# # # #
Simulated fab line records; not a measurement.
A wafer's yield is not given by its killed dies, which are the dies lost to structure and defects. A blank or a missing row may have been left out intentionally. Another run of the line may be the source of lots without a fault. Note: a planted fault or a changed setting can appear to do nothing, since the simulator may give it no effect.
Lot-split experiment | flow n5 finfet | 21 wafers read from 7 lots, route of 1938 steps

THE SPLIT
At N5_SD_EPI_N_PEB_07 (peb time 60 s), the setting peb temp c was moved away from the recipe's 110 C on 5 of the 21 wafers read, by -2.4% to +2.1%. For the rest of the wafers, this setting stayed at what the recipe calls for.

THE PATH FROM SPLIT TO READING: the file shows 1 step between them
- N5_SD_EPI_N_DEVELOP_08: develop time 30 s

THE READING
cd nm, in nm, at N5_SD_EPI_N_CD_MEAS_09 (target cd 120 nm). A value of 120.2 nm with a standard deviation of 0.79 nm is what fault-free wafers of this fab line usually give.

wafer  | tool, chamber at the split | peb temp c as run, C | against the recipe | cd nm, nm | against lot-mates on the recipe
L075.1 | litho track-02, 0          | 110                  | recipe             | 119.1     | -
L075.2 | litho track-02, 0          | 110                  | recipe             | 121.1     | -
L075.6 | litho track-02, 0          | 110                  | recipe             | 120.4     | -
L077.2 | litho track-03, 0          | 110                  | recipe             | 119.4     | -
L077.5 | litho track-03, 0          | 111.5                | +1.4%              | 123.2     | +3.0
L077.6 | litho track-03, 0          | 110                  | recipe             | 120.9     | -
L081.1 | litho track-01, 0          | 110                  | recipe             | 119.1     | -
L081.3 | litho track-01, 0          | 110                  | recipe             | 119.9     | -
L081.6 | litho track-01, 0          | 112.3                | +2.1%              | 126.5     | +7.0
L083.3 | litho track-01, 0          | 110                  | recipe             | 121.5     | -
# # # #

ASSIGNMENT: In the listing above, please print only the lines from the first one to the line where "L075.1 | litho" appears, exactly as written, both of those lines included.

WORKED SOLUTION:
Simulated fab line records; not a measurement.
A wafer's yield is not given by its killed dies, which are the dies lost to structure and defects. A blank or a missing row may have been left out intentionally. Another run of the line may be the source of lots without a fault. Note: a planted fault or a changed setting can appear to do nothing, since the simulator may give it no effect.
Lot-split experiment | flow n5 finfet | 21 wafers read from 7 lots, route of 1938 steps

THE SPLIT
At N5_SD_EPI_N_PEB_07 (peb time 60 s), the setting peb temp c was moved away from the recipe's 110 C on 5 of the 21 wafers read, by -2.4% to +2.1%. For the rest of the wafers, this setting stayed at what the recipe calls for.

THE PATH FROM SPLIT TO READING: the file shows 1 step between them
- N5_SD_EPI_N_DEVELOP_08: develop time 30 s

THE READING
cd nm, in nm, at N5_SD_EPI_N_CD_MEAS_09 (target cd 120 nm). A value of 120.2 nm with a standard deviation of 0.79 nm is what fault-free wafers of this fab line usually give.

wafer  | tool, chamber at the split | peb temp c as run, C | against the recipe | cd nm, nm | against lot-mates on the recipe
L075.1 | litho track-02, 0          | 110                  | recipe             | 119.1     | -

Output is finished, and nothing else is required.